################

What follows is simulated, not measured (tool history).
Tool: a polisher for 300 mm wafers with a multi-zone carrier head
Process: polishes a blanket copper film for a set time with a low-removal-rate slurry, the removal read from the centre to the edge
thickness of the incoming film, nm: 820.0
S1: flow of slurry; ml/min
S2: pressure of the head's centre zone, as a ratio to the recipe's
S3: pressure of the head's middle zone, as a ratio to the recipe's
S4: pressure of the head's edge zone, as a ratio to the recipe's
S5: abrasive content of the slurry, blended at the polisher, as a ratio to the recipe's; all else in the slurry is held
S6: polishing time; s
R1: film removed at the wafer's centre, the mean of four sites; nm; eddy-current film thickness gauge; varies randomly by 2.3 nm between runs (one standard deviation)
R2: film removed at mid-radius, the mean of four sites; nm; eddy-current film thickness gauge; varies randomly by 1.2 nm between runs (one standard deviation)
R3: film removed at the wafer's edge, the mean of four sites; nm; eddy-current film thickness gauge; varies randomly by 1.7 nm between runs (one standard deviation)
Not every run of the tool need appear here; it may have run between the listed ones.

################

— WORK REQUEST —
Copy the lines from the start of the data verbatim, stopping after the line containing "R2: film removed".

— ANSWER SPACE —
What follows is simulated, not measured (tool history).
Tool: a polisher for 300 mm wafers with a multi-zone carrier head
Process: polishes a blanket copper film for a set time with a low-removal-rate slurry, the removal read from the centre to the edge
thickness of the incoming film, nm: 820.0
S1: flow of slurry; ml/min
S2: pressure of the head's centre zone, as a ratio to the recipe's
S3: pressure of the head's middle zone, as a ratio to the recipe's
S4: pressure of the head's edge zone, as a ratio to the recipe's
S5: abrasive content of the slurry, blended at the polisher, as a ratio to the recipe's; all else in the slurry is held
S6: polishing time; s
R1: film removed at the wafer's centre, the mean of four sites; nm; eddy-current film thickness gauge; varies randomly by 2.3 nm between runs (one standard deviation)
R2: film removed at mid-radius, the mean of four sites; nm; eddy-current film thickness gauge; varies randomly by 1.2 nm between runs (one standard deviation)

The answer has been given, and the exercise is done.